### Work request
Go through the entries below from the first line and transcribe each one exactly, ending with the line that contains "[record] lots = 5 wafers = 15 last-day = 18".

---------- Data provided ----------

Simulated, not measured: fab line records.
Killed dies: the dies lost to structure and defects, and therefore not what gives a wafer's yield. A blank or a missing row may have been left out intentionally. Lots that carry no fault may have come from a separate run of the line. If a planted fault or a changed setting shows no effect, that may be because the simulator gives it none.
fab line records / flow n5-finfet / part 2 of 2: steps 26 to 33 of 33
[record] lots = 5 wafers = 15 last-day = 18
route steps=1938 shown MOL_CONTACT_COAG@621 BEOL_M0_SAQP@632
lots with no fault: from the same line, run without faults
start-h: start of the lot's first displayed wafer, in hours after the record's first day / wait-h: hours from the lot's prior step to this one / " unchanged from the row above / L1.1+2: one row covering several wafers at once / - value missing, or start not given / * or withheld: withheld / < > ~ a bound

----------

### Answer box
Simulated, not measured: fab line records.
Killed dies: the dies lost to structure and defects, and therefore not what gives a wafer's yield. A blank or a missing row may have been left out intentionally. Lots that carry no fault may have come from a separate run of the line. If a planted fault or a changed setting shows no effect, that may be because the simulator gives it none.
fab line records / flow n5-finfet / part 2 of 2: steps 26 to 33 of 33
[record] lots = 5 wafers = 15 last-day = 18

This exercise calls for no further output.